================================
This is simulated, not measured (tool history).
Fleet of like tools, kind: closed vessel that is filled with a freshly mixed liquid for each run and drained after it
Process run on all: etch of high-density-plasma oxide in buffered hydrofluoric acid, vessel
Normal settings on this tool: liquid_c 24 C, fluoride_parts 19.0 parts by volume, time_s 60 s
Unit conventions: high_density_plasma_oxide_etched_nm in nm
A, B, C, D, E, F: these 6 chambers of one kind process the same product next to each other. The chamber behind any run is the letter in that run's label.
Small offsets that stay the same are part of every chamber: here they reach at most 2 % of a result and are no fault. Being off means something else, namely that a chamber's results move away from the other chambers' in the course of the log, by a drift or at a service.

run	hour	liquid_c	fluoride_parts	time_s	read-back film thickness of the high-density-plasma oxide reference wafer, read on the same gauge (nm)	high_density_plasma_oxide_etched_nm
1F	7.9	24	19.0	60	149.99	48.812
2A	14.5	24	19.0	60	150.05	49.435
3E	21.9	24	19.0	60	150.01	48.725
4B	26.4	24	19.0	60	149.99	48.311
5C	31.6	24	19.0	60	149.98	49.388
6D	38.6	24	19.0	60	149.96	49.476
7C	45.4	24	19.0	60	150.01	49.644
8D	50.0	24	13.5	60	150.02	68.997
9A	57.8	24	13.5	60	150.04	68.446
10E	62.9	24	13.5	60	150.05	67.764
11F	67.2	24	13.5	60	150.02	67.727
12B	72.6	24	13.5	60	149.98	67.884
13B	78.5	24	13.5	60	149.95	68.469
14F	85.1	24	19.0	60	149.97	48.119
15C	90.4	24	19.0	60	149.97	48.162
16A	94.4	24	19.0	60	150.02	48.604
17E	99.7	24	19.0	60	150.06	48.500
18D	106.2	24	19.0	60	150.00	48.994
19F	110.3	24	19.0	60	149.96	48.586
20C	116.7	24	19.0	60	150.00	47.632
================================

Work item:
There is a line with "Normal settings on" and a line with "A, B, C, D, E, F: these" above. Copy exactly those two lines and all lines between them, with nothing else.

Your response:
Normal settings on this tool: liquid_c 24 C, fluoride_parts 19.0 parts by volume, time_s 60 s
Unit conventions: high_density_plasma_oxide_etched_nm in nm
A, B, C, D, E, F: these 6 chambers of one kind process the same product next to each other. The chamber behind any run is the letter in that run's label.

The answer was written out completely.